BEGIN
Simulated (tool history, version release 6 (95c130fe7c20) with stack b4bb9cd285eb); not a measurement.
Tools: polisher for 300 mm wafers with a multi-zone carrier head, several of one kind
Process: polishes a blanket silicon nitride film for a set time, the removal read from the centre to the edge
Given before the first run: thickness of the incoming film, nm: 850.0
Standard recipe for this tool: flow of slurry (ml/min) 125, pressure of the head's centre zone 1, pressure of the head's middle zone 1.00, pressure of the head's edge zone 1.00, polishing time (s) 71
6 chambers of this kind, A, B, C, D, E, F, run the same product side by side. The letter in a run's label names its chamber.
END

● WORK ORDER:
Every record above is to be copied out exactly.

● YOUR RESPONSE:
Simulated (tool history, version release 6 (95c130fe7c20) with stack b4bb9cd285eb); not a measurement.
Tools: polisher for 300 mm wafers with a multi-zone carrier head, several of one kind
Process: polishes a blanket silicon nitride film for a set time, the removal read from the centre to the edge
Given before the first run: thickness of the incoming film, nm: 850.0
Standard recipe for this tool: flow of slurry (ml/min) 125, pressure of the head's centre zone 1, pressure of the head's middle zone 1.00, pressure of the head's edge zone 1.00, polishing time (s) 71
6 chambers of this kind, A, B, C, D, E, F, run the same product side by side. The letter in a run's label names its chamber.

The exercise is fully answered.